* [EXTRACTED INFORMATION]
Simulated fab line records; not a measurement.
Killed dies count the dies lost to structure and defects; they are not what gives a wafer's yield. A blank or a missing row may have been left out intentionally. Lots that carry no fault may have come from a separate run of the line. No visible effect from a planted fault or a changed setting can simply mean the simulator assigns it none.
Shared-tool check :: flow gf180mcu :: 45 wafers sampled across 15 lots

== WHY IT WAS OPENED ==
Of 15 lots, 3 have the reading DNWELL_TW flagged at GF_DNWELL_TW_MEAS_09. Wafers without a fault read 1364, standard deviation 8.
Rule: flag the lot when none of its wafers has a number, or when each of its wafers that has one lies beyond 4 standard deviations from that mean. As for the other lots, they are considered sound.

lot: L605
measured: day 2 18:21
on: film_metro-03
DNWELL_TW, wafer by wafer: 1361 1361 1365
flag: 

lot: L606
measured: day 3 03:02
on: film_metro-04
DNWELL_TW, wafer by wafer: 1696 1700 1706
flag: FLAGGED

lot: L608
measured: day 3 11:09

* [WORK ORDER] Would you output every record above exactly as it stands?

* [ANSWER AREA]
Simulated fab line records; not a measurement.
Killed dies count the dies lost to structure and defects; they are not what gives a wafer's yield. A blank or a missing row may have been left out intentionally. Lots that carry no fault may have come from a separate run of the line. No visible effect from a planted fault or a changed setting can simply mean the simulator assigns it none.
Shared-tool check :: flow gf180mcu :: 45 wafers sampled across 15 lots

== WHY IT WAS OPENED ==
Of 15 lots, 3 have the reading DNWELL_TW flagged at GF_DNWELL_TW_MEAS_09. Wafers without a fault read 1364, standard deviation 8.
Rule: flag the lot when none of its wafers has a number, or when each of its wafers that has one lies beyond 4 standard deviations from that mean. As for the other lots, they are considered sound.

lot: L605
measured: day 2 18:21
on: film_metro-03
DNWELL_TW, wafer by wafer: 1361 1361 1365
flag: 

lot: L606
measured: day 3 03:02
on: film_metro-04
DNWELL_TW, wafer by wafer: 1696 1700 1706
flag: FLAGGED

lot: L608
measured: day 3 11:09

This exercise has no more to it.